Excerpted records:
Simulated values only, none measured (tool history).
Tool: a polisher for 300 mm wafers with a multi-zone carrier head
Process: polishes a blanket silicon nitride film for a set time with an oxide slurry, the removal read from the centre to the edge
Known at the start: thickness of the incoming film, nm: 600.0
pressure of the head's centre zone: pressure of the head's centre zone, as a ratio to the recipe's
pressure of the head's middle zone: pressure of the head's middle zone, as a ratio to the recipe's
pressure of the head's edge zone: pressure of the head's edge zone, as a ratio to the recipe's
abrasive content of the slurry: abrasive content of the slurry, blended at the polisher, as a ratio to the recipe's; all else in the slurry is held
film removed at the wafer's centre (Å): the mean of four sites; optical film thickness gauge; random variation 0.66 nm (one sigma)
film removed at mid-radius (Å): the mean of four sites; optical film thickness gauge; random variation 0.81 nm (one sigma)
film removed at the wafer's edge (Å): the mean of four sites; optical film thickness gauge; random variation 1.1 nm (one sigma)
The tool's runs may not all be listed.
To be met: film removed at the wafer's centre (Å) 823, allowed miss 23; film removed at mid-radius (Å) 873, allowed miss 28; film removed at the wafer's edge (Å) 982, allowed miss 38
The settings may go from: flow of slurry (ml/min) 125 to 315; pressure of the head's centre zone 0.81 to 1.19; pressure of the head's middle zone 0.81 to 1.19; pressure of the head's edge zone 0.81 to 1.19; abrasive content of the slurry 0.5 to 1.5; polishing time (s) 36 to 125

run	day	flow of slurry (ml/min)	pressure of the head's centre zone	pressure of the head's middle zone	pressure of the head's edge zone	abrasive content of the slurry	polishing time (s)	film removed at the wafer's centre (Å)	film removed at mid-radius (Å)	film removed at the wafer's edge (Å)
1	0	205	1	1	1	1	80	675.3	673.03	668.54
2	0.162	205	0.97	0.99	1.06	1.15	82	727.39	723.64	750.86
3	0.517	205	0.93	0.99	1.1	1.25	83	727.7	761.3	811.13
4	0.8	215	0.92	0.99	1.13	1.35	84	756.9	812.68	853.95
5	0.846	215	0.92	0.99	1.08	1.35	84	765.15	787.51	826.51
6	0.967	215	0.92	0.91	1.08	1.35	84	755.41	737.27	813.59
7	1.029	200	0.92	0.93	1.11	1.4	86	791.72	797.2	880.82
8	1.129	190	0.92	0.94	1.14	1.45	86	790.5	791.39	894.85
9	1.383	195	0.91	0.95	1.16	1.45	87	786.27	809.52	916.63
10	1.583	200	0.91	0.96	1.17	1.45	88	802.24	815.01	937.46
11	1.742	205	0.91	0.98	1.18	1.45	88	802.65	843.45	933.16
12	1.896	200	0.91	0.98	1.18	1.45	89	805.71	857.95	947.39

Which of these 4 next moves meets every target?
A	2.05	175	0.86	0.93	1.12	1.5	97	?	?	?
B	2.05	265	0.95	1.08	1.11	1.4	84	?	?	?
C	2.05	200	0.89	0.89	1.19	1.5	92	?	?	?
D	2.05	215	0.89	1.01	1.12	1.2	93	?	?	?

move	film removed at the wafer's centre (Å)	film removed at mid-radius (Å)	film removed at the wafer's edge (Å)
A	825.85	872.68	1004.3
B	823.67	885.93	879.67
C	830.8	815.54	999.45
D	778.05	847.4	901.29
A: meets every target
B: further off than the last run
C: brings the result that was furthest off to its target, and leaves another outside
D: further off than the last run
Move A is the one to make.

Assigned task:
Search the listing above for the lines with "The tool's runs may not all be listed." and "The settings may", then output those lines and all lines between them exactly.

Answer space:
The tool's runs may not all be listed.
To be met: film removed at the wafer's centre (Å) 823, allowed miss 23; film removed at mid-radius (Å) 873, allowed miss 28; film removed at the wafer's edge (Å) 982, allowed miss 38
The settings may go from: flow of slurry (ml/min) 125 to 315; pressure of the head's centre zone 0.81 to 1.19; pressure of the head's middle zone 0.81 to 1.19; pressure of the head's edge zone 0.81 to 1.19; abrasive content of the slurry 0.5 to 1.5; polishing time (s) 36 to 125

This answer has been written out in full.